BEGIN

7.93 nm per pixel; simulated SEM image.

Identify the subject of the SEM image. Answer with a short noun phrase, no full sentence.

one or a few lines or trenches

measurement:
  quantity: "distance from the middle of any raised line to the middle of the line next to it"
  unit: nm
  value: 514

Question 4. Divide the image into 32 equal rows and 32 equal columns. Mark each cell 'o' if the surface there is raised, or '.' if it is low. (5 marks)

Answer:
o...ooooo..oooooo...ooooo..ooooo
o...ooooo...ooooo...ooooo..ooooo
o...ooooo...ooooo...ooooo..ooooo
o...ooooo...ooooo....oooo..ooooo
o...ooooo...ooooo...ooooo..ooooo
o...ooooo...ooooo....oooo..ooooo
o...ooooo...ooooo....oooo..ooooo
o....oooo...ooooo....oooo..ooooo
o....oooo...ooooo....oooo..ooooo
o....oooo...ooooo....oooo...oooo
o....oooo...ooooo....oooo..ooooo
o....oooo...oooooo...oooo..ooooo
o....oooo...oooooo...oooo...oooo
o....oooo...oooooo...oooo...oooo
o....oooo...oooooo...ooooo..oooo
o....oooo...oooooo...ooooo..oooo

END

WORK ITEM. Write out, please, all of the material above exactly as written.

EXERCISE RESULT.
7.93 nm per pixel; simulated SEM image.

Identify the subject of the SEM image. Answer with a short noun phrase, no full sentence.

one or a few lines or trenches

measurement:
  quantity: "distance from the middle of any raised line to the middle of the line next to it"
  unit: nm
  value: 514

Question 4. Divide the image into 32 equal rows and 32 equal columns. Mark each cell 'o' if the surface there is raised, or '.' if it is low. (5 marks)

Answer:
o...ooooo..oooooo...ooooo..ooooo
o...ooooo...ooooo...ooooo..ooooo
o...ooooo...ooooo...ooooo..ooooo
o...ooooo...ooooo....oooo..ooooo
o...ooooo...ooooo...ooooo..ooooo
o...ooooo...ooooo....oooo..ooooo
o...ooooo...ooooo....oooo..ooooo
o....oooo...ooooo....oooo..ooooo
o....oooo...ooooo....oooo..ooooo
o....oooo...ooooo....oooo...oooo
o....oooo...ooooo....oooo..ooooo
o....oooo...oooooo...oooo..ooooo
o....oooo...oooooo...oooo...oooo
o....oooo...oooooo...oooo...oooo
o....oooo...oooooo...ooooo..oooo
o....oooo...oooooo...ooooo..oooo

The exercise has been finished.